[Opening ENTRIES SUPPLIED section]

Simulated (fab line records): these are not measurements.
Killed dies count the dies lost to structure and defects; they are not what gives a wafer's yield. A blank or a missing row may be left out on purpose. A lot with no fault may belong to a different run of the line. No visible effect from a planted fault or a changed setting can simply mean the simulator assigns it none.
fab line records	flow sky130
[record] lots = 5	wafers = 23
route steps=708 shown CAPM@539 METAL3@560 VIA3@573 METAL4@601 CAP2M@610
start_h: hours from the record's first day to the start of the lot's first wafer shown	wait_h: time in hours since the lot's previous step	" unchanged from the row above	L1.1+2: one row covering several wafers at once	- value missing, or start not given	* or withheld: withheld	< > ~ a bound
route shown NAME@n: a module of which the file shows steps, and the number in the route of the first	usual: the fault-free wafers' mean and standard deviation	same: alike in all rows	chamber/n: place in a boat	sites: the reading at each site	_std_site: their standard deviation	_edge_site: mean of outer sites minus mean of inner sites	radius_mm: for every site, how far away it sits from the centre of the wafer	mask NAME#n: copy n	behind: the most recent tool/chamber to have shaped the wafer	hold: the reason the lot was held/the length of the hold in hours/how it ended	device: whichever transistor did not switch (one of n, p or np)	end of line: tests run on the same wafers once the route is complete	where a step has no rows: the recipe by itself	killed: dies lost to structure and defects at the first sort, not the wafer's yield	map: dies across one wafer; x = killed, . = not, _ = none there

[Closing ENTRIES SUPPLIED section]

Within the material above, transcribe exactly the lines that run from the line holding "route steps=708 shown" through the line holding "start_h: hours from".

route steps=708 shown CAPM@539 METAL3@560 VIA3@573 METAL4@601 CAP2M@610
start_h: hours from the record's first day to the start of the lot's first wafer shown	wait_h: time in hours since the lot's previous step	" unchanged from the row above	L1.1+2: one row covering several wafers at once	- value missing, or start not given	* or withheld: withheld	< > ~ a bound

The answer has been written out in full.